• Brief: Return each line exactly as written. Begin with the first line of the entries and end with the line that has "P1: etch of".

• Dataset entries:
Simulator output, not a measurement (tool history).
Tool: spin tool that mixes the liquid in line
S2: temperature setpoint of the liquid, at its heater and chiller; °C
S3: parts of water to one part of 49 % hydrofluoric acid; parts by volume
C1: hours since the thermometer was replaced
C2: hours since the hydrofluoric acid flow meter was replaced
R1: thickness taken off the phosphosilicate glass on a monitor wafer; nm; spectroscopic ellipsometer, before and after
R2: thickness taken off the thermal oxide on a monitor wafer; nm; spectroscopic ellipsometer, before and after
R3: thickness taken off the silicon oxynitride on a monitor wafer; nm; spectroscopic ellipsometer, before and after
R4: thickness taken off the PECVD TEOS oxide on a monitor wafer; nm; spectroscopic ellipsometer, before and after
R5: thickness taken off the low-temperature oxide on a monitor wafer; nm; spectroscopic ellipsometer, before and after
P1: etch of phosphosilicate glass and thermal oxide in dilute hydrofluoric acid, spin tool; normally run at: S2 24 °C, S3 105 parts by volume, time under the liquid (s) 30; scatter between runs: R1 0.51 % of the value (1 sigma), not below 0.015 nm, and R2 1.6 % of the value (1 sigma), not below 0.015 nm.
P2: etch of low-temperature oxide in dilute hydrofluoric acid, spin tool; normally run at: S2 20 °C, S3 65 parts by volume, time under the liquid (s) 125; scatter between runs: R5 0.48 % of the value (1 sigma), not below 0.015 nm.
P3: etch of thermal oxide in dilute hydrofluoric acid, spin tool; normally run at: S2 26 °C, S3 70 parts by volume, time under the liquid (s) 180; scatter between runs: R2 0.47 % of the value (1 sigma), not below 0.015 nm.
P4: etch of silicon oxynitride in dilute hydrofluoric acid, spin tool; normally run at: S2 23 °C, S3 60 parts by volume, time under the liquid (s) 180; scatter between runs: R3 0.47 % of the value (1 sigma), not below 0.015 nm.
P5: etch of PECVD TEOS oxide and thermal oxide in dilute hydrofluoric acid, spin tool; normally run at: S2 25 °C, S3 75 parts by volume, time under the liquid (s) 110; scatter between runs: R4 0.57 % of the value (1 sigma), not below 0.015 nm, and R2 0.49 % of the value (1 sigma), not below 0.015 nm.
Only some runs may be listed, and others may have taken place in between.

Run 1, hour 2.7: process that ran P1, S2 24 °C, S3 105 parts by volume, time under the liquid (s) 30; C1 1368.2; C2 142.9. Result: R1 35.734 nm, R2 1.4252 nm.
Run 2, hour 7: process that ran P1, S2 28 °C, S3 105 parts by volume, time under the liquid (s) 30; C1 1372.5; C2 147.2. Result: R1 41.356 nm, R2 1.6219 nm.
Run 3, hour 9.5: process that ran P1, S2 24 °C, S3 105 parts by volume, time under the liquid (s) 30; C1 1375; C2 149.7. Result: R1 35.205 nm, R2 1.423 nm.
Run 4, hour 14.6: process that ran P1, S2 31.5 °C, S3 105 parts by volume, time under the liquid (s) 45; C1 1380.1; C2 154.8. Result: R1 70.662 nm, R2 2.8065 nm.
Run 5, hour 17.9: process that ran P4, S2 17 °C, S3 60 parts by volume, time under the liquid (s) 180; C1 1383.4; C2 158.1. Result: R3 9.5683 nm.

• Answer space:
Simulator output, not a measurement (tool history).
Tool: spin tool that mixes the liquid in line
S2: temperature setpoint of the liquid, at its heater and chiller; °C
S3: parts of water to one part of 49 % hydrofluoric acid; parts by volume
C1: hours since the thermometer was replaced
C2: hours since the hydrofluoric acid flow meter was replaced
R1: thickness taken off the phosphosilicate glass on a monitor wafer; nm; spectroscopic ellipsometer, before and after
R2: thickness taken off the thermal oxide on a monitor wafer; nm; spectroscopic ellipsometer, before and after
R3: thickness taken off the silicon oxynitride on a monitor wafer; nm; spectroscopic ellipsometer, before and after
R4: thickness taken off the PECVD TEOS oxide on a monitor wafer; nm; spectroscopic ellipsometer, before and after
R5: thickness taken off the low-temperature oxide on a monitor wafer; nm; spectroscopic ellipsometer, before and after
P1: etch of phosphosilicate glass and thermal oxide in dilute hydrofluoric acid, spin tool; normally run at: S2 24 °C, S3 105 parts by volume, time under the liquid (s) 30; scatter between runs: R1 0.51 % of the value (1 sigma), not below 0.015 nm, and R2 1.6 % of the value (1 sigma), not below 0.015 nm.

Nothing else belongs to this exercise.